» RECORDS SHOWN:
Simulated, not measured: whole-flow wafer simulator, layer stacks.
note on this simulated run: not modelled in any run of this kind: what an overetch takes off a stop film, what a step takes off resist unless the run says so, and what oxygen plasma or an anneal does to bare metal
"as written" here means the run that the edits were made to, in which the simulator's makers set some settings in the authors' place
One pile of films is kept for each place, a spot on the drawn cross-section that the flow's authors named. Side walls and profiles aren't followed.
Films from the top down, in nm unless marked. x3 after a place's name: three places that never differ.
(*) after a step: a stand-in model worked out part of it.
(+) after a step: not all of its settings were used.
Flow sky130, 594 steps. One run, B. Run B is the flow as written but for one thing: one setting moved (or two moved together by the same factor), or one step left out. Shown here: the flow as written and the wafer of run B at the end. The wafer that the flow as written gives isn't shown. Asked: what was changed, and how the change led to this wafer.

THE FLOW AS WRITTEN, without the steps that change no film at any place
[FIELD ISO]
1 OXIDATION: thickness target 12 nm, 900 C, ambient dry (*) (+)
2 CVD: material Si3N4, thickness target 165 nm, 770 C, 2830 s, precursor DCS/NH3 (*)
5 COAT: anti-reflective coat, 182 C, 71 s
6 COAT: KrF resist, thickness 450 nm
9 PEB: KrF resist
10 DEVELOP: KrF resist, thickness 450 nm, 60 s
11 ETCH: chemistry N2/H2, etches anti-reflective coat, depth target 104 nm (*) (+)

» TASK ITEM:
Quote the listing above, but only from the line that shows "One pile of" through the line that shows "(+) after a".

» EXERCISE SOLUTION:
One pile of films is kept for each place, a spot on the drawn cross-section that the flow's authors named. Side walls and profiles aren't followed.
Films from the top down, in nm unless marked. x3 after a place's name: three places that never differ.
(*) after a step: a stand-in model worked out part of it.
(+) after a step: not all of its settings were used.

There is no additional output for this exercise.